**ASSIGNMENT**
Output the records that follow exactly as they are written.

━━━ RECORD EXTRACTS

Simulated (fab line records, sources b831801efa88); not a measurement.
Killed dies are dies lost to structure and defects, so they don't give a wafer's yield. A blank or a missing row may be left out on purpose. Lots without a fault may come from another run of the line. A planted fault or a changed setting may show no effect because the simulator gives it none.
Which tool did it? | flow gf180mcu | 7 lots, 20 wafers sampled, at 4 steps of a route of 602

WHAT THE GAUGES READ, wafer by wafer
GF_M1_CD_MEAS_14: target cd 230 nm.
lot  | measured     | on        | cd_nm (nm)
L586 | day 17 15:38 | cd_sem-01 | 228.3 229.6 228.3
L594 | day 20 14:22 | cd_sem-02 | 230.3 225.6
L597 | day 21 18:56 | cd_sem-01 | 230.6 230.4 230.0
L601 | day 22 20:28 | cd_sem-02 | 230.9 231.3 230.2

━━━━━━

**WRITTEN ANSWER**
Simulated (fab line records, sources b831801efa88); not a measurement.
Killed dies are dies lost to structure and defects, so they don't give a wafer's yield. A blank or a missing row may be left out on purpose. Lots without a fault may come from another run of the line. A planted fault or a changed setting may show no effect because the simulator gives it none.
Which tool did it? | flow gf180mcu | 7 lots, 20 wafers sampled, at 4 steps of a route of 602

WHAT THE GAUGES READ, wafer by wafer
GF_M1_CD_MEAS_14: target cd 230 nm.
lot  | measured     | on        | cd_nm (nm)
L586 | day 17 15:38 | cd_sem-01 | 228.3 229.6 228.3
L594 | day 20 14:22 | cd_sem-02 | 230.3 225.6
L597 | day 21 18:56 | cd_sem-01 | 230.6 230.4 230.0
L601 | day 22 20:28 | cd_sem-02 | 230.9 231.3 230.2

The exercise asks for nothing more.